==== INFORMATION PROVIDED ====
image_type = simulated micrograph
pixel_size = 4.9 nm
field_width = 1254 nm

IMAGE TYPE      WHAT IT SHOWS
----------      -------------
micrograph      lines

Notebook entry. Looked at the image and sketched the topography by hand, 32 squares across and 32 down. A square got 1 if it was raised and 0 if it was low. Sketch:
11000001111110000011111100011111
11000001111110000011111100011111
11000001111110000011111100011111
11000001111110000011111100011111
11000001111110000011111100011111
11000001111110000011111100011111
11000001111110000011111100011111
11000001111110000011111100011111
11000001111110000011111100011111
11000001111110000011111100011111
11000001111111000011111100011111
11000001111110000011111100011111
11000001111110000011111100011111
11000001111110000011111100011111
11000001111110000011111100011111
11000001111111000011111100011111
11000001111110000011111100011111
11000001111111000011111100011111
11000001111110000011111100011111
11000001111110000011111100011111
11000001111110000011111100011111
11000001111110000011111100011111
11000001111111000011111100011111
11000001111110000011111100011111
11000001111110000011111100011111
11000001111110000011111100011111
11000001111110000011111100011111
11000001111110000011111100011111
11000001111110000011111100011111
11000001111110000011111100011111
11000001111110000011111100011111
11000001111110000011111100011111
====

» **REQUIRED ACTION**: Return every line of the listing, word for word.

» **ANSWER SPACE**:
image_type = simulated micrograph
pixel_size = 4.9 nm
field_width = 1254 nm

IMAGE TYPE      WHAT IT SHOWS
----------      -------------
micrograph      lines

Notebook entry. Looked at the image and sketched the topography by hand, 32 squares across and 32 down. A square got 1 if it was raised and 0 if it was low. Sketch:
11000001111110000011111100011111
11000001111110000011111100011111
11000001111110000011111100011111
11000001111110000011111100011111
11000001111110000011111100011111
11000001111110000011111100011111
11000001111110000011111100011111
11000001111110000011111100011111
11000001111110000011111100011111
11000001111110000011111100011111
11000001111111000011111100011111
11000001111110000011111100011111
11000001111110000011111100011111
11000001111110000011111100011111
11000001111110000011111100011111
11000001111111000011111100011111
11000001111110000011111100011111
11000001111111000011111100011111
11000001111110000011111100011111
11000001111110000011111100011111
11000001111110000011111100011111
11000001111110000011111100011111
11000001111111000011111100011111
11000001111110000011111100011111
11000001111110000011111100011111
11000001111110000011111100011111
11000001111110000011111100011111
11000001111110000011111100011111
11000001111110000011111100011111
11000001111110000011111100011111
11000001111110000011111100011111
11000001111110000011111100011111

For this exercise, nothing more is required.